**LISTED ENTRIES**
▶

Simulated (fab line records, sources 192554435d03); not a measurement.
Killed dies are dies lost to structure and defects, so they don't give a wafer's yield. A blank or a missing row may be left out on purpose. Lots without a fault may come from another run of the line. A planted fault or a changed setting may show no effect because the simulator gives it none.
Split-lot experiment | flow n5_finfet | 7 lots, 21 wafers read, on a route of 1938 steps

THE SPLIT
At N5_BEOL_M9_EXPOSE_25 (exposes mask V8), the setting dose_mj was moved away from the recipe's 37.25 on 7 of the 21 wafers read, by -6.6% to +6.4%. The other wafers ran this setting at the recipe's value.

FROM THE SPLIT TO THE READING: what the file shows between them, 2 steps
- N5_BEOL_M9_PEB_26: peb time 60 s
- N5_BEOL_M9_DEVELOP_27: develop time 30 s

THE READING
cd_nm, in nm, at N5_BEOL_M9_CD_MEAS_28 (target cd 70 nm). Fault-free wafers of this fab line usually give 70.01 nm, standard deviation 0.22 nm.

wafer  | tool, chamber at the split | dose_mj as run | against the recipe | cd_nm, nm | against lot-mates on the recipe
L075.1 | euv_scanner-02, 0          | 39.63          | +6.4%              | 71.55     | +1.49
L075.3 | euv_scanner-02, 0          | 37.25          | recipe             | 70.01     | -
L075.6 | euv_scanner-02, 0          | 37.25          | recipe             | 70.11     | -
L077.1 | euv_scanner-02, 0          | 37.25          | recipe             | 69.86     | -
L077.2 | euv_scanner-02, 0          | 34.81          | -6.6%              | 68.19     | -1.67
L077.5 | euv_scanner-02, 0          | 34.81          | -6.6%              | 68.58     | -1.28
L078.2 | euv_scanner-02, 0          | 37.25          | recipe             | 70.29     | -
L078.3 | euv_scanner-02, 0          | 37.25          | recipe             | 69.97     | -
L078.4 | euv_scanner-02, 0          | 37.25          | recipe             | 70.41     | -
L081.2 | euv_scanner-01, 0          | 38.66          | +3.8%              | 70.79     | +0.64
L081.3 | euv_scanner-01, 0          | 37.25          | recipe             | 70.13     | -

◀

**WORK REQUEST**
All lines from the first line of the listing above through the line containing "L075.3 | euv_scanner-02, 0" are to be retyped exactly. Leave out any other line.

**ANSWER SPACE**
Simulated (fab line records, sources 192554435d03); not a measurement.
Killed dies are dies lost to structure and defects, so they don't give a wafer's yield. A blank or a missing row may be left out on purpose. Lots without a fault may come from another run of the line. A planted fault or a changed setting may show no effect because the simulator gives it none.
Split-lot experiment | flow n5_finfet | 7 lots, 21 wafers read, on a route of 1938 steps

THE SPLIT
At N5_BEOL_M9_EXPOSE_25 (exposes mask V8), the setting dose_mj was moved away from the recipe's 37.25 on 7 of the 21 wafers read, by -6.6% to +6.4%. The other wafers ran this setting at the recipe's value.

FROM THE SPLIT TO THE READING: what the file shows between them, 2 steps
- N5_BEOL_M9_PEB_26: peb time 60 s
- N5_BEOL_M9_DEVELOP_27: develop time 30 s

THE READING
cd_nm, in nm, at N5_BEOL_M9_CD_MEAS_28 (target cd 70 nm). Fault-free wafers of this fab line usually give 70.01 nm, standard deviation 0.22 nm.

wafer  | tool, chamber at the split | dose_mj as run | against the recipe | cd_nm, nm | against lot-mates on the recipe
L075.1 | euv_scanner-02, 0          | 39.63          | +6.4%              | 71.55     | +1.49
L075.3 | euv_scanner-02, 0          | 37.25          | recipe             | 70.01     | -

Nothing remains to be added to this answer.